↓↓↓
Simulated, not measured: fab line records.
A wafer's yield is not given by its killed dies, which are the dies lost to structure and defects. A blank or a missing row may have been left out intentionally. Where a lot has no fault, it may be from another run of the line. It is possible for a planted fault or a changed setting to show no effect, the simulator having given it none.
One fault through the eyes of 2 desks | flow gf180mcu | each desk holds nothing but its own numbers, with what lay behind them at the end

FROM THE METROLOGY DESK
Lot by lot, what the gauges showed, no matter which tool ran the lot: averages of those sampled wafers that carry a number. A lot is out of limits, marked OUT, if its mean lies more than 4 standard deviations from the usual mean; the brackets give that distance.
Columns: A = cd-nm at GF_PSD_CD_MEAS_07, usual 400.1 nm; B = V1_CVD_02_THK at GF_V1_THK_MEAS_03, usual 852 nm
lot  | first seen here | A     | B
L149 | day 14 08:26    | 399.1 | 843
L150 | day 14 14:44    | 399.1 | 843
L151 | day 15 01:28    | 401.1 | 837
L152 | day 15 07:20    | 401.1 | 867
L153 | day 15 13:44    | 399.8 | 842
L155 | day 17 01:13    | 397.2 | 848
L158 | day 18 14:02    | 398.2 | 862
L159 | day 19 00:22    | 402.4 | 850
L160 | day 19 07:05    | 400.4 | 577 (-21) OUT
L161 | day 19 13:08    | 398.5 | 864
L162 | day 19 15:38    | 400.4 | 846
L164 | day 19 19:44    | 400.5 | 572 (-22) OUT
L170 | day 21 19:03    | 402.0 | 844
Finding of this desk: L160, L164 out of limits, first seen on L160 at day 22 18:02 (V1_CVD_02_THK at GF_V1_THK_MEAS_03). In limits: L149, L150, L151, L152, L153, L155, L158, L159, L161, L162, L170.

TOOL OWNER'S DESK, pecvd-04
↑↑↑

▶ WORK ITEM: Every line from the first through the one containing "Finding of this" in the listing above must be given again exactly, with nothing else alongside.

▶ TASK SOLUTION:
Simulated, not measured: fab line records.
A wafer's yield is not given by its killed dies, which are the dies lost to structure and defects. A blank or a missing row may have been left out intentionally. Where a lot has no fault, it may be from another run of the line. It is possible for a planted fault or a changed setting to show no effect, the simulator having given it none.
One fault through the eyes of 2 desks | flow gf180mcu | each desk holds nothing but its own numbers, with what lay behind them at the end

FROM THE METROLOGY DESK
Lot by lot, what the gauges showed, no matter which tool ran the lot: averages of those sampled wafers that carry a number. A lot is out of limits, marked OUT, if its mean lies more than 4 standard deviations from the usual mean; the brackets give that distance.
Columns: A = cd-nm at GF_PSD_CD_MEAS_07, usual 400.1 nm; B = V1_CVD_02_THK at GF_V1_THK_MEAS_03, usual 852 nm
lot  | first seen here | A     | B
L149 | day 14 08:26    | 399.1 | 843
L150 | day 14 14:44    | 399.1 | 843
L151 | day 15 01:28    | 401.1 | 837
L152 | day 15 07:20    | 401.1 | 867
L153 | day 15 13:44    | 399.8 | 842
L155 | day 17 01:13    | 397.2 | 848
L158 | day 18 14:02    | 398.2 | 862
L159 | day 19 00:22    | 402.4 | 850
L160 | day 19 07:05    | 400.4 | 577 (-21) OUT
L161 | day 19 13:08    | 398.5 | 864
L162 | day 19 15:38    | 400.4 | 846
L164 | day 19 19:44    | 400.5 | 572 (-22) OUT
L170 | day 21 19:03    | 402.0 | 844
Finding of this desk: L160, L164 out of limits, first seen on L160 at day 22 18:02 (V1_CVD_02_THK at GF_V1_THK_MEAS_03). In limits: L149, L150, L151, L152, L153, L155, L158, L159, L161, L162, L170.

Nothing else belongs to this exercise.